### Provided data
===============

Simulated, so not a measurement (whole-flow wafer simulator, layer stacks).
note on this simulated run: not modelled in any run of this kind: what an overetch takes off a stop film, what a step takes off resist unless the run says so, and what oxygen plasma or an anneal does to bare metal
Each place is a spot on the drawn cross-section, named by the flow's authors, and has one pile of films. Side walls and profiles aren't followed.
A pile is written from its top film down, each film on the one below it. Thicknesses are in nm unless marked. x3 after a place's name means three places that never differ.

===============

### Work instruction
The whole listing needs copying. Write it out exactly.

### Response area
Simulated, so not a measurement (whole-flow wafer simulator, layer stacks).
note on this simulated run: not modelled in any run of this kind: what an overetch takes off a stop film, what a step takes off resist unless the run says so, and what oxygen plasma or an anneal does to bare metal
Each place is a spot on the drawn cross-section, named by the flow's authors, and has one pile of films. Side walls and profiles aren't followed.
A pile is written from its top film down, each film on the one below it. Thicknesses are in nm unless marked. x3 after a place's name means three places that never differ.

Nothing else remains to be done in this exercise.